Work item – The entries below contain a line with "cross-section cut | 240 nm wide | cells 5 nm" and a line with "A cross-section is". Quote exactly those two lines and all lines between them.

Information given –
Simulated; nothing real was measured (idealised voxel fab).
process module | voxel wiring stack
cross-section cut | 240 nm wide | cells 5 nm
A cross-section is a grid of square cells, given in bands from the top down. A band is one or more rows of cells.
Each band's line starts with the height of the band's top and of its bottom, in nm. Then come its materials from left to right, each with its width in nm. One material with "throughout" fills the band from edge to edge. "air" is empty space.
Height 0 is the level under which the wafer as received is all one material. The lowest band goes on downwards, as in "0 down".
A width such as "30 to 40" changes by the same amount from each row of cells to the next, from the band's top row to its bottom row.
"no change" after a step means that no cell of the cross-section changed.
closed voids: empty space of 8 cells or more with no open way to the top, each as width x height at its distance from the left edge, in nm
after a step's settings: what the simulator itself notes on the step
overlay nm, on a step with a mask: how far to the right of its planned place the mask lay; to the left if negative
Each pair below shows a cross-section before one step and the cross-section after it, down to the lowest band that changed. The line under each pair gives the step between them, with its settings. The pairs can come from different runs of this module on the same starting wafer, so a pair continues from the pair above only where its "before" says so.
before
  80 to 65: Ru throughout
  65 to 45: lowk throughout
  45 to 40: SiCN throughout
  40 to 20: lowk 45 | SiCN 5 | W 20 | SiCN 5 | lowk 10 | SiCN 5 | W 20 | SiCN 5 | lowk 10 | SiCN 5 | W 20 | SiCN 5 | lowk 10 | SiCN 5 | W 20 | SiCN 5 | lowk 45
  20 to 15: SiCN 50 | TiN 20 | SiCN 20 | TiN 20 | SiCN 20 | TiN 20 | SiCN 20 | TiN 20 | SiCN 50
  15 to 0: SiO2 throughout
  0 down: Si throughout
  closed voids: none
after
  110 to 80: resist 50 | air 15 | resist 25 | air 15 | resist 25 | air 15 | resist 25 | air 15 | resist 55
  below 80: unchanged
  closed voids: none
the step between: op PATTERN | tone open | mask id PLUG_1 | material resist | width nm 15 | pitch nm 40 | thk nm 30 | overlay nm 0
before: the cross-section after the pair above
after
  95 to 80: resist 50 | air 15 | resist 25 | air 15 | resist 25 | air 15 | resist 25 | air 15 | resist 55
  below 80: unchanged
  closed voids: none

Exercise result –
cross-section cut | 240 nm wide | cells 5 nm
A cross-section is a grid of square cells, given in bands from the top down. A band is one or more rows of cells.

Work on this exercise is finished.